▸ **Data for analysis**:
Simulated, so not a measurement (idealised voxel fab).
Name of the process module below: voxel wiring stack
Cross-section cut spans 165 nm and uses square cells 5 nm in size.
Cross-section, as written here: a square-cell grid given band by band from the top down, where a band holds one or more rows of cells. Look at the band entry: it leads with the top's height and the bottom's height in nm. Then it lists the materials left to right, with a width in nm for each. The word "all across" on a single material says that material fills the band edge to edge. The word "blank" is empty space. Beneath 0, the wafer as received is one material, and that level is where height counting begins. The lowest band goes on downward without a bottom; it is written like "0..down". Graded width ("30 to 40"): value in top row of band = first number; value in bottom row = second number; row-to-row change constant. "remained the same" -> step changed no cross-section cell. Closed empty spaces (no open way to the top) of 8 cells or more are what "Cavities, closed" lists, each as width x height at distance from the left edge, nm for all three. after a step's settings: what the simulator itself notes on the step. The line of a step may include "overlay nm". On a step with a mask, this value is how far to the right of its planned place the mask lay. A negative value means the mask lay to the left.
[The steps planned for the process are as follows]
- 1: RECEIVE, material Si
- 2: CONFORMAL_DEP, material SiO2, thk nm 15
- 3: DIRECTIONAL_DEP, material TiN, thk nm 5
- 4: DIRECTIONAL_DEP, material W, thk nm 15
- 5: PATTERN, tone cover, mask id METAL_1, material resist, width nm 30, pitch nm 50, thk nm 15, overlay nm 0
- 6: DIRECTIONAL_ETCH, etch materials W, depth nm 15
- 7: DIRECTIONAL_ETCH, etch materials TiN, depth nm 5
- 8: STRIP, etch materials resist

▸ **Work item**:
Repeat the material in full, exactly as it stands.

▸ **Written solution**:
Simulated, so not a measurement (idealised voxel fab).
Name of the process module below: voxel wiring stack
Cross-section cut spans 165 nm and uses square cells 5 nm in size.
Cross-section, as written here: a square-cell grid given band by band from the top down, where a band holds one or more rows of cells. Look at the band entry: it leads with the top's height and the bottom's height in nm. Then it lists the materials left to right, with a width in nm for each. The word "all across" on a single material says that material fills the band edge to edge. The word "blank" is empty space. Beneath 0, the wafer as received is one material, and that level is where height counting begins. The lowest band goes on downward without a bottom; it is written like "0..down". Graded width ("30 to 40"): value in top row of band = first number; value in bottom row = second number; row-to-row change constant. "remained the same" -> step changed no cross-section cell. Closed empty spaces (no open way to the top) of 8 cells or more are what "Cavities, closed" lists, each as width x height at distance from the left edge, nm for all three. after a step's settings: what the simulator itself notes on the step. The line of a step may include "overlay nm". On a step with a mask, this value is how far to the right of its planned place the mask lay. A negative value means the mask lay to the left.
[The steps planned for the process are as follows]
- 1: RECEIVE, material Si
- 2: CONFORMAL_DEP, material SiO2, thk nm 15
- 3: DIRECTIONAL_DEP, material TiN, thk nm 5
- 4: DIRECTIONAL_DEP, material W, thk nm 15
- 5: PATTERN, tone cover, mask id METAL_1, material resist, width nm 30, pitch nm 50, thk nm 15, overlay nm 0
- 6: DIRECTIONAL_ETCH, etch materials W, depth nm 15
- 7: DIRECTIONAL_ETCH, etch materials TiN, depth nm 5
- 8: STRIP, etch materials resist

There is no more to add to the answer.